Below are entries to return in full. Keep each one exact.

» Dataset excerpts:
⁂

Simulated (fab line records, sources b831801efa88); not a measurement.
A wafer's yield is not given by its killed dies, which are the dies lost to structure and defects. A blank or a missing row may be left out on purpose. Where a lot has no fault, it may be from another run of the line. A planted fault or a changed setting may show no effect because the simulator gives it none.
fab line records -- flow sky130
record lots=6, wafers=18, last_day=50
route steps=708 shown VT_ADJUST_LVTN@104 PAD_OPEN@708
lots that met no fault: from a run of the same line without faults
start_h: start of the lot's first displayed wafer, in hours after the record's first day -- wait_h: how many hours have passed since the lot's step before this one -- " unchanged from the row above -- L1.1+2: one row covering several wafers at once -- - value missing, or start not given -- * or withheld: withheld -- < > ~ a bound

⁂

» Response:
Simulated (fab line records, sources b831801efa88); not a measurement.
A wafer's yield is not given by its killed dies, which are the dies lost to structure and defects. A blank or a missing row may be left out on purpose. Where a lot has no fault, it may be from another run of the line. A planted fault or a changed setting may show no effect because the simulator gives it none.
fab line records -- flow sky130
record lots=6, wafers=18, last_day=50
route steps=708 shown VT_ADJUST_LVTN@104 PAD_OPEN@708
lots that met no fault: from a run of the same line without faults
start_h: start of the lot's first displayed wafer, in hours after the record's first day -- wait_h: how many hours have passed since the lot's step before this one -- " unchanged from the row above -- L1.1+2: one row covering several wafers at once -- - value missing, or start not given -- * or withheld: withheld -- < > ~ a bound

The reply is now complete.